Action item
The line that contains "Run 1, day 0: usual" marks the end: retype the data below exactly from its first line through that line.

Data for review
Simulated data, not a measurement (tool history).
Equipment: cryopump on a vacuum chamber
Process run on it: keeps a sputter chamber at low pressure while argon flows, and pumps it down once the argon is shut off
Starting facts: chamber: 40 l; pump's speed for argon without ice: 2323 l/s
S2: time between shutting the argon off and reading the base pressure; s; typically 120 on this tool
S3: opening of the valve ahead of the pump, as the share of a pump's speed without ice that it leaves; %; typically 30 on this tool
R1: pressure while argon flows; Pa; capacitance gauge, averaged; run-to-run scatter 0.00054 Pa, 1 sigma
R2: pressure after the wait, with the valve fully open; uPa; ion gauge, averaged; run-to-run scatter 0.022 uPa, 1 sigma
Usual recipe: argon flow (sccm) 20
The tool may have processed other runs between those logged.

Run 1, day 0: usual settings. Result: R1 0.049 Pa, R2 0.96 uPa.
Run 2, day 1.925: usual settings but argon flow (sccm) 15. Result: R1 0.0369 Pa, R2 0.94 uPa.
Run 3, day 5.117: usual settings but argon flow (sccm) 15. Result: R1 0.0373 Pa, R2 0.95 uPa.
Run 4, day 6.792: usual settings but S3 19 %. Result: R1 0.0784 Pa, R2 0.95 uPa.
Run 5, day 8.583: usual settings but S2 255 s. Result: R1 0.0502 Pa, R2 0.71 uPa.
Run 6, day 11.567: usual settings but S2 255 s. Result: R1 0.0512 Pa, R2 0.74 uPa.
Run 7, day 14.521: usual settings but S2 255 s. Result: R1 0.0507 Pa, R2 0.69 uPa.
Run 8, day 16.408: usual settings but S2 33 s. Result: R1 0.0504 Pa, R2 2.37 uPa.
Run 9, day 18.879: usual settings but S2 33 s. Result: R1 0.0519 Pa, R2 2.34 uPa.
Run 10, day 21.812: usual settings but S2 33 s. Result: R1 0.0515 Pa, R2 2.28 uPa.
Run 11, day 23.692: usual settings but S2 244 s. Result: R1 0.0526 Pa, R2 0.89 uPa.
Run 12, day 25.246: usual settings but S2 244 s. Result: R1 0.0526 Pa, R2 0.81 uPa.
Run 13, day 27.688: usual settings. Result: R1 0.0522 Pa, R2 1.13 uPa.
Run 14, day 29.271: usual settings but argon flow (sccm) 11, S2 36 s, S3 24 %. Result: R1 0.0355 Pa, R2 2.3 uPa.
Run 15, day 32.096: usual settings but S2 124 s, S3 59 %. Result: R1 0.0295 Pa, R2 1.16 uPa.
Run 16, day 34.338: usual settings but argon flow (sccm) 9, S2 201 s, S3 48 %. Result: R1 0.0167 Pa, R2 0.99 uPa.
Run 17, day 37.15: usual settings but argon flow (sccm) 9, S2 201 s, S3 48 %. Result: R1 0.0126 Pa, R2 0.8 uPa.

Task output
Simulated data, not a measurement (tool history).
Equipment: cryopump on a vacuum chamber
Process run on it: keeps a sputter chamber at low pressure while argon flows, and pumps it down once the argon is shut off
Starting facts: chamber: 40 l; pump's speed for argon without ice: 2323 l/s
S2: time between shutting the argon off and reading the base pressure; s; typically 120 on this tool
S3: opening of the valve ahead of the pump, as the share of a pump's speed without ice that it leaves; %; typically 30 on this tool
R1: pressure while argon flows; Pa; capacitance gauge, averaged; run-to-run scatter 0.00054 Pa, 1 sigma
R2: pressure after the wait, with the valve fully open; uPa; ion gauge, averaged; run-to-run scatter 0.022 uPa, 1 sigma
Usual recipe: argon flow (sccm) 20
The tool may have processed other runs between those logged.

Run 1, day 0: usual settings. Result: R1 0.049 Pa, R2 0.96 uPa.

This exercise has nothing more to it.